• **SOURCE DATA**:
☆ ☆ ☆ ☆ ☆ ☆ ☆
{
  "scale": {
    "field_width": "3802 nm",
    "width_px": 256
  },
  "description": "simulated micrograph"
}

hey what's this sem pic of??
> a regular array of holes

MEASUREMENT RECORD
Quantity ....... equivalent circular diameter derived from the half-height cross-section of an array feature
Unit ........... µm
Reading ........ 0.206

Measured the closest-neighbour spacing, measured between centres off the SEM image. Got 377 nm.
☆ ☆ ☆ ☆ ☆ ☆ ☆

Out of the material above, output word for word the line with "Unit ........... µm", the line with "Reading ........ 0.206", and all lines between them, with nothing else.

Unit ........... µm
Reading ........ 0.206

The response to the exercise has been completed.